- [WORK REQUEST] For this exercise, transcribe all of the entries exactly.

#####
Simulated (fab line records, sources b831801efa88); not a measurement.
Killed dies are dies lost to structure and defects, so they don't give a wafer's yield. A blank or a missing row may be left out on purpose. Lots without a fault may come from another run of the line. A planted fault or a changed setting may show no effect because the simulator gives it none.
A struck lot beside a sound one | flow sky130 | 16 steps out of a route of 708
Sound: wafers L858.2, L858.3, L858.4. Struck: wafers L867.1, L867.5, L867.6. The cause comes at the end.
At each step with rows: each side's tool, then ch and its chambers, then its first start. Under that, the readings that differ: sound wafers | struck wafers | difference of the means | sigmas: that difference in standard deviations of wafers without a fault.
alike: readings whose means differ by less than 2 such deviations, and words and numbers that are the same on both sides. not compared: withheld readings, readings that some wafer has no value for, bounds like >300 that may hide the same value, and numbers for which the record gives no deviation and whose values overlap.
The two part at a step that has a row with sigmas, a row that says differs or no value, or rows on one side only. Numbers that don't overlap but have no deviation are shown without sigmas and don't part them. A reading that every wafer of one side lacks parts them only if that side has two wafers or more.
#####

- [EXPECTED ANSWER]
Simulated (fab line records, sources b831801efa88); not a measurement.
Killed dies are dies lost to structure and defects, so they don't give a wafer's yield. A blank or a missing row may be left out on purpose. Lots without a fault may come from another run of the line. A planted fault or a changed setting may show no effect because the simulator gives it none.
A struck lot beside a sound one | flow sky130 | 16 steps out of a route of 708
Sound: wafers L858.2, L858.3, L858.4. Struck: wafers L867.1, L867.5, L867.6. The cause comes at the end.
At each step with rows: each side's tool, then ch and its chambers, then its first start. Under that, the readings that differ: sound wafers | struck wafers | difference of the means | sigmas: that difference in standard deviations of wafers without a fault.
alike: readings whose means differ by less than 2 such deviations, and words and numbers that are the same on both sides. not compared: withheld readings, readings that some wafer has no value for, bounds like >300 that may hide the same value, and numbers for which the record gives no deviation and whose values overlap.
The two part at a step that has a row with sigmas, a row that says differs or no value, or rows on one side only. Numbers that don't overlap but have no deviation are shown without sigmas and don't part them. A reading that every wafer of one side lacks parts them only if that side has two wafers or more.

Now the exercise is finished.